### Brief
Every line in the records below between the one holding "you: oh right, it's" and the one holding "Looked at the", inclusive, is to be set down exactly; all other lines are to be left out.

Top of Data section
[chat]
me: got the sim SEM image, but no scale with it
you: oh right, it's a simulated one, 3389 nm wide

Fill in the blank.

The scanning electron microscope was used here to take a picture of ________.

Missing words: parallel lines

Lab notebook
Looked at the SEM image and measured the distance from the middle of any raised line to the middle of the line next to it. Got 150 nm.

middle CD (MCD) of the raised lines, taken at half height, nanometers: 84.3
Bottom of Data section

### Task response
you: oh right, it's a simulated one, 3389 nm wide

Fill in the blank.

The scanning electron microscope was used here to take a picture of ________.

Missing words: parallel lines

Lab notebook
Looked at the SEM image and measured the distance from the middle of any raised line to the middle of the line next to it. Got 150 nm.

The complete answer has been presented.